■ **RECORD EXTRACTS**:
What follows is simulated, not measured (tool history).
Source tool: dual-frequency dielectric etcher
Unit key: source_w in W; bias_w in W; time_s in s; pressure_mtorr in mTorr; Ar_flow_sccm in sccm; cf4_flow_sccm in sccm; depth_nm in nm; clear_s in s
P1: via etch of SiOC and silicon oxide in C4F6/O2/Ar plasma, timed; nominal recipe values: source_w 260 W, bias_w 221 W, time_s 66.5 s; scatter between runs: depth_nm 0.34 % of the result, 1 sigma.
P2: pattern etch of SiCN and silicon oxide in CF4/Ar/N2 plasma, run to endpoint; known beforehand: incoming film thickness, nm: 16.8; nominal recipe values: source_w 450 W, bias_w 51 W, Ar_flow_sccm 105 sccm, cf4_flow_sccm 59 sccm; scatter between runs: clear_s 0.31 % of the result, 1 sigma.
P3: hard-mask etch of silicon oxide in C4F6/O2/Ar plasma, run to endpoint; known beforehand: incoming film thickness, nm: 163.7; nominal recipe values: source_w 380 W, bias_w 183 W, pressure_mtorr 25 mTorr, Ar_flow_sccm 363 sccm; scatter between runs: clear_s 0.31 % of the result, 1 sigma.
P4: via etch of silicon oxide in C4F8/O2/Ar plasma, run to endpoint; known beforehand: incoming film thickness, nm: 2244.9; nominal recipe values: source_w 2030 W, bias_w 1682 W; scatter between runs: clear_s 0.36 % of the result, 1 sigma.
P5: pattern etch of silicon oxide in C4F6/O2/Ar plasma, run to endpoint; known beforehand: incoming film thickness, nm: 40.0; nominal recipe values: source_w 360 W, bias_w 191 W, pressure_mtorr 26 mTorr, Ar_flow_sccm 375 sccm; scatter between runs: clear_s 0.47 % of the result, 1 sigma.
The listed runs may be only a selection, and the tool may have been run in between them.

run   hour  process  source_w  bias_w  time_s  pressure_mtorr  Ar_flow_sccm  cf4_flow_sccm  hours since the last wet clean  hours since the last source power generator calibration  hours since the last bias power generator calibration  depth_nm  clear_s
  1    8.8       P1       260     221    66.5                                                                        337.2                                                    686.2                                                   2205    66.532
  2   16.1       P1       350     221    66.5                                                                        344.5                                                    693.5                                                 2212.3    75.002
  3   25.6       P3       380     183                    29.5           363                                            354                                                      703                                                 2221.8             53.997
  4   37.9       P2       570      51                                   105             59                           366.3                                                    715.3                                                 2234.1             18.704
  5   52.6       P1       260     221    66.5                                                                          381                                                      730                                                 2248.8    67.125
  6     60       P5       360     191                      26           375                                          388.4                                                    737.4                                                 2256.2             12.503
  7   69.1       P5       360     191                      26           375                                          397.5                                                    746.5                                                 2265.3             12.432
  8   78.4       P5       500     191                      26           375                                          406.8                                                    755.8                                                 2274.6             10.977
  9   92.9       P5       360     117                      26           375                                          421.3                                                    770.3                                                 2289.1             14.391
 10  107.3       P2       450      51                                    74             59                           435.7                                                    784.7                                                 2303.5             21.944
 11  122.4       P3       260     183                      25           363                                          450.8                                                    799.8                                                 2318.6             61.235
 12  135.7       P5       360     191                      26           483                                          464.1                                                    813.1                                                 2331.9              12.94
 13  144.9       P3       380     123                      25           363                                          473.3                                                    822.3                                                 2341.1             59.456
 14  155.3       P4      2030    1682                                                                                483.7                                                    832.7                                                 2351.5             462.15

■ **ASSIGNMENT**: Between the first line of the entries above and the line with "P1: via etch", both included, copy every line exactly and nothing outside that range.

■ **TASK RESULT**:
What follows is simulated, not measured (tool history).
Source tool: dual-frequency dielectric etcher
Unit key: source_w in W; bias_w in W; time_s in s; pressure_mtorr in mTorr; Ar_flow_sccm in sccm; cf4_flow_sccm in sccm; depth_nm in nm; clear_s in s
P1: via etch of SiOC and silicon oxide in C4F6/O2/Ar plasma, timed; nominal recipe values: source_w 260 W, bias_w 221 W, time_s 66.5 s; scatter between runs: depth_nm 0.34 % of the result, 1 sigma.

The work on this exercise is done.